§ Work task
Please output, without any change, the lines of the material below from the very first through the one with "Killed dies count".

Material provided section start
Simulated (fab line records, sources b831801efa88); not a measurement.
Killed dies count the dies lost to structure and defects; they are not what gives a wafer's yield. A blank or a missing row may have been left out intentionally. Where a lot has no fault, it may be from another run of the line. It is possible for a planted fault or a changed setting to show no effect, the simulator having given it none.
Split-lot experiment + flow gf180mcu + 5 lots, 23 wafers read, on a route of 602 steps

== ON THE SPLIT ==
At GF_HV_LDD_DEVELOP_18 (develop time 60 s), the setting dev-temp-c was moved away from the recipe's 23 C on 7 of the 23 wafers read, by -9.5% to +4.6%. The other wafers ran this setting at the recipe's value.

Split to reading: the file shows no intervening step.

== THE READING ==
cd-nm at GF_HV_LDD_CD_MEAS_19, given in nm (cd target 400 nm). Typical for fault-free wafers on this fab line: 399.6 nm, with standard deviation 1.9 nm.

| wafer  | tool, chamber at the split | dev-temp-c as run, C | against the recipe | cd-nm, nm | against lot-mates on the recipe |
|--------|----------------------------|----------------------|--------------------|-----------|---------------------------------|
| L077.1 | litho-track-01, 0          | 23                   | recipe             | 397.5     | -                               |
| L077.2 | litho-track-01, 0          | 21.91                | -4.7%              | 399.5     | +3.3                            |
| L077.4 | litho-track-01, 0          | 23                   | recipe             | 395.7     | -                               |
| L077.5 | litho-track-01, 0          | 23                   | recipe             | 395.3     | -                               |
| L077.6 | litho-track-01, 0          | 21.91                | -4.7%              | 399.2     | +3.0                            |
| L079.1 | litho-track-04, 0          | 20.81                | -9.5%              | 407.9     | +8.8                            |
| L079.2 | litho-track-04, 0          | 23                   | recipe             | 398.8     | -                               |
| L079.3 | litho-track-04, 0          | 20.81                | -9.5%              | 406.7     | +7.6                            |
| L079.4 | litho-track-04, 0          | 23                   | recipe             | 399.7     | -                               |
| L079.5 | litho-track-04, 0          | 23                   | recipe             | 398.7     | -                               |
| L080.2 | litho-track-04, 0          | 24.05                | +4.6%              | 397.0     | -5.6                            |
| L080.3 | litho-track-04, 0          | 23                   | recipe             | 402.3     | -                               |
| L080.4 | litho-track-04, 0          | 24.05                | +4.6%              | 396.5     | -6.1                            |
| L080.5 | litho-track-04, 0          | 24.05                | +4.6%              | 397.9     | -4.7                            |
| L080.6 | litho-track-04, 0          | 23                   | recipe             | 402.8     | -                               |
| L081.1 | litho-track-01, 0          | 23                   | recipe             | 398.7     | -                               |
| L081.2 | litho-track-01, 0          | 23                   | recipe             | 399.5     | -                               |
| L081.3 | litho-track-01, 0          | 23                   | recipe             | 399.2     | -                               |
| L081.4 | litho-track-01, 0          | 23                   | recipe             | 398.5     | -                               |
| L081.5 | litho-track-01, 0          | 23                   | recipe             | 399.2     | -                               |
Material provided section end

§ Response area
Simulated (fab line records, sources b831801efa88); not a measurement.
Killed dies count the dies lost to structure and defects; they are not what gives a wafer's yield. A blank or a missing row may have been left out intentionally. Where a lot has no fault, it may be from another run of the line. It is possible for a planted fault or a changed setting to show no effect, the simulator having given it none.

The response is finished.